MATERIAL PROVIDED Start Marker
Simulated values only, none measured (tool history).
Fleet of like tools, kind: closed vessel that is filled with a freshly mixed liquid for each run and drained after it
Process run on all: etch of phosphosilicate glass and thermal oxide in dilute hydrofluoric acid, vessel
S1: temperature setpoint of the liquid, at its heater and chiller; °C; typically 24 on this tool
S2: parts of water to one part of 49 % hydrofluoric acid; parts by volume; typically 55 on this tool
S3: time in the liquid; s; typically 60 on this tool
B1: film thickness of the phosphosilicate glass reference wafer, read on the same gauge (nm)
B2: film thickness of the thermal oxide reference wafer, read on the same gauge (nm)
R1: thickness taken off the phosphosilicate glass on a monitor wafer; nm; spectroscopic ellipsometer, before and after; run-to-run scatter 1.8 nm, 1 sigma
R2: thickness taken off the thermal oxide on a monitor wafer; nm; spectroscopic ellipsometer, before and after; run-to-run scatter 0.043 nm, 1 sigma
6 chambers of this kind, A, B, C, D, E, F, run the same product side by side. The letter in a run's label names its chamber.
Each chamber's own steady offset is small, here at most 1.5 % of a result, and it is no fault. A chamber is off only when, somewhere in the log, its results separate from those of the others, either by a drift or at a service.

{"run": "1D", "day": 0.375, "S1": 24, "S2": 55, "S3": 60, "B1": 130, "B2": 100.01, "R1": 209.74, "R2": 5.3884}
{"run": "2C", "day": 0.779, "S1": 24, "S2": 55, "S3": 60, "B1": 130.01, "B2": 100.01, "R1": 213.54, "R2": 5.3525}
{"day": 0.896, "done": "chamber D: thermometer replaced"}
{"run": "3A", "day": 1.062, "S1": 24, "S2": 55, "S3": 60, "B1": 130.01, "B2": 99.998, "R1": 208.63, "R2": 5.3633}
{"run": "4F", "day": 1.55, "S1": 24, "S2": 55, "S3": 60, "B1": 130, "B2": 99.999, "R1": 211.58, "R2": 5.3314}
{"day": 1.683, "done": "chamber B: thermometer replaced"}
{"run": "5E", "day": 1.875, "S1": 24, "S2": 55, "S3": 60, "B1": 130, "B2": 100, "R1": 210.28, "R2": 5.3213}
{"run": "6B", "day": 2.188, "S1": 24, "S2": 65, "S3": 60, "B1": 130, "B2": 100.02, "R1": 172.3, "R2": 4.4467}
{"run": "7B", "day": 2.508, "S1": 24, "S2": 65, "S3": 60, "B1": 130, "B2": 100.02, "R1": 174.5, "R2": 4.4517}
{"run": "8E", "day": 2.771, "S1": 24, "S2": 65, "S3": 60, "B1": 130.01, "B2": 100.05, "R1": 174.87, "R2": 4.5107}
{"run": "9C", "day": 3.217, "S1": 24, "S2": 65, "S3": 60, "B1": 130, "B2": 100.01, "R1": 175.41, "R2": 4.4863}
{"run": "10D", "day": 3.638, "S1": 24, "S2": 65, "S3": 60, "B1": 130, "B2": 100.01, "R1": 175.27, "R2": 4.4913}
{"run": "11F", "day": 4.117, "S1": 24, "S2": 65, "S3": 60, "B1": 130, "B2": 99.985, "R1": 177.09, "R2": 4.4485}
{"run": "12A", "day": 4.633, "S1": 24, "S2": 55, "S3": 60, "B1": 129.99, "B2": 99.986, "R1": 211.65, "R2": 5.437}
MATERIAL PROVIDED End Marker

WORK ORDER: Extract from the records above the lines from the one containing "B2: film thickness" to the one containing "Each chamber's own", both lines included, exactly as they appear and with nothing else.

YOUR RESPONSE:
B2: film thickness of the thermal oxide reference wafer, read on the same gauge (nm)
R1: thickness taken off the phosphosilicate glass on a monitor wafer; nm; spectroscopic ellipsometer, before and after; run-to-run scatter 1.8 nm, 1 sigma
R2: thickness taken off the thermal oxide on a monitor wafer; nm; spectroscopic ellipsometer, before and after; run-to-run scatter 0.043 nm, 1 sigma
6 chambers of this kind, A, B, C, D, E, F, run the same product side by side. The letter in a run's label names its chamber.
Each chamber's own steady offset is small, here at most 1.5 % of a result, and it is no fault. A chamber is off only when, somewhere in the log, its results separate from those of the others, either by a drift or at a service.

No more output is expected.